* **Data supplied**:
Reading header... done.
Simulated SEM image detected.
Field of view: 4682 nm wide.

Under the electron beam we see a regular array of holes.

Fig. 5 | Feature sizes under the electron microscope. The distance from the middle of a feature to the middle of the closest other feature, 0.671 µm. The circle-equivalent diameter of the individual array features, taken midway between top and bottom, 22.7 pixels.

* **Work task**: Would it be possible to set down the full listing again, character for character?

* **Written reply**:
Reading header... done.
Simulated SEM image detected.
Field of view: 4682 nm wide.

Under the electron beam we see a regular array of holes.

Fig. 5 | Feature sizes under the electron microscope. The distance from the middle of a feature to the middle of the closest other feature, 0.671 µm. The circle-equivalent diameter of the individual array features, taken midway between top and bottom, 22.7 pixels.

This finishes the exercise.